> _WORK INSTRUCTION_
When you reach the line containing "A pile is written" in the data below, begin returning lines exactly as written, and stop once the line containing "A step followed" has been returned.

**** RECORDS PROVIDED ****
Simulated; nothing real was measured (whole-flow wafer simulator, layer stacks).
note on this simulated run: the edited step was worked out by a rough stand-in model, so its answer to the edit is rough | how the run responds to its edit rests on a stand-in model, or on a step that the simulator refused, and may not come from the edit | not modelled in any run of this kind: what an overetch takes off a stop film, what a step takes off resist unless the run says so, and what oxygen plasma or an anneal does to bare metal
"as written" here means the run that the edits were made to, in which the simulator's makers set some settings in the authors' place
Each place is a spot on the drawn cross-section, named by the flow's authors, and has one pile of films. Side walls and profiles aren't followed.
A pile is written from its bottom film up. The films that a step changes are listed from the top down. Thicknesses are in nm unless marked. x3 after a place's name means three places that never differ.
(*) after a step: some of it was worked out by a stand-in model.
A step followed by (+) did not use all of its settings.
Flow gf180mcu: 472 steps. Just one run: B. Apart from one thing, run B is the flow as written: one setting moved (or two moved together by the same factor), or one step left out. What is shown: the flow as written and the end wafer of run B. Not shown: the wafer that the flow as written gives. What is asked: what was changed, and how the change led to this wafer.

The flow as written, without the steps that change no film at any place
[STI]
****

> _ANSWER AREA_
A pile is written from its bottom film up. The films that a step changes are listed from the top down. Thicknesses are in nm unless marked. x3 after a place's name means three places that never differ.
(*) after a step: some of it was worked out by a stand-in model.
A step followed by (+) did not use all of its settings.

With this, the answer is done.